> _Action item_:
Beneath this task are records; print exactly the stretch of them from the line with "1,RECEIVE with material Si" through the line with "13,FILL_DEP with material SiO2, thk nm 10", both ends included.

> _The data_:
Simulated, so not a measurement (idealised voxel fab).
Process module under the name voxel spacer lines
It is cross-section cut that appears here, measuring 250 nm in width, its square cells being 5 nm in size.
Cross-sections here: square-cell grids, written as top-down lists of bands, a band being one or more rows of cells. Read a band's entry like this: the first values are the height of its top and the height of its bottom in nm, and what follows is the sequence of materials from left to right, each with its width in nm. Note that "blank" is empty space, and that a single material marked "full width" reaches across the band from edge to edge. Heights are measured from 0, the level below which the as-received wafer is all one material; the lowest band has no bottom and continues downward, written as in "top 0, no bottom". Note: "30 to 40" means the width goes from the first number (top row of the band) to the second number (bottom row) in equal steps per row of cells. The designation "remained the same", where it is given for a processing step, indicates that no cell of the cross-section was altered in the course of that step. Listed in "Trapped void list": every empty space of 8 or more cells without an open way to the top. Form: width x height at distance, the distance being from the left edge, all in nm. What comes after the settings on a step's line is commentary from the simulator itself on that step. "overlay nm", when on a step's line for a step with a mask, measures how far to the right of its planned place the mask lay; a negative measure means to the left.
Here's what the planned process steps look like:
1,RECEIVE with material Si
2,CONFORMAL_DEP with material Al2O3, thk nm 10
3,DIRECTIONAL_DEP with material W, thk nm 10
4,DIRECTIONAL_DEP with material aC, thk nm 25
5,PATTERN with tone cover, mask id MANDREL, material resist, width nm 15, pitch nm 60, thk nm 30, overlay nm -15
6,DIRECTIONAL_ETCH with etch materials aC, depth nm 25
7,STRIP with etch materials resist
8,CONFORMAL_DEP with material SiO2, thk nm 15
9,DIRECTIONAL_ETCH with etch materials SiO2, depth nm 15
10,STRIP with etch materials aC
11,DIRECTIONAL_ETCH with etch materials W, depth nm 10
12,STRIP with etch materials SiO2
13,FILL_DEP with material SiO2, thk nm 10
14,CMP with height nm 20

> _Expected answer_:
1,RECEIVE with material Si
2,CONFORMAL_DEP with material Al2O3, thk nm 10
3,DIRECTIONAL_DEP with material W, thk nm 10
4,DIRECTIONAL_DEP with material aC, thk nm 25
5,PATTERN with tone cover, mask id MANDREL, material resist, width nm 15, pitch nm 60, thk nm 30, overlay nm -15
6,DIRECTIONAL_ETCH with etch materials aC, depth nm 25
7,STRIP with etch materials resist
8,CONFORMAL_DEP with material SiO2, thk nm 15
9,DIRECTIONAL_ETCH with etch materials SiO2, depth nm 15
10,STRIP with etch materials aC
11,DIRECTIONAL_ETCH with etch materials W, depth nm 10
12,STRIP with etch materials SiO2
13,FILL_DEP with material SiO2, thk nm 10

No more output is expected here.